Assigned task =>
After the line containing "All entries below", write nothing more; before it, reproduce every line of the material below exactly, starting with the first.

** Available data follows **

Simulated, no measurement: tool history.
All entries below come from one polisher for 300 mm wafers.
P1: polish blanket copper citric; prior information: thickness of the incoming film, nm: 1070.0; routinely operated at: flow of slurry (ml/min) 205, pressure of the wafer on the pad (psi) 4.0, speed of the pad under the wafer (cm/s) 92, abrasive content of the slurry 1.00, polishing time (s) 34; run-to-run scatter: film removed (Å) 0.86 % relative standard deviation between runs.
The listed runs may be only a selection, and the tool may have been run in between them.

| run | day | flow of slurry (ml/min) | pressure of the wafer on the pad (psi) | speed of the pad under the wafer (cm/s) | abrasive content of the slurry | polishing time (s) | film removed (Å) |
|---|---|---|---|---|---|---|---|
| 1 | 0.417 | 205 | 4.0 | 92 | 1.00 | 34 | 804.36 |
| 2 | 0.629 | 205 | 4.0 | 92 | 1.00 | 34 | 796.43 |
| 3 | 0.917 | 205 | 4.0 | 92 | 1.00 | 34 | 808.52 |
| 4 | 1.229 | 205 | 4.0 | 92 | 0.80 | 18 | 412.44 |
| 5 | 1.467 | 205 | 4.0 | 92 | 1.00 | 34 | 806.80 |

** End of Available data **

Your solution =>
Simulated, no measurement: tool history.
All entries below come from one polisher for 300 mm wafers.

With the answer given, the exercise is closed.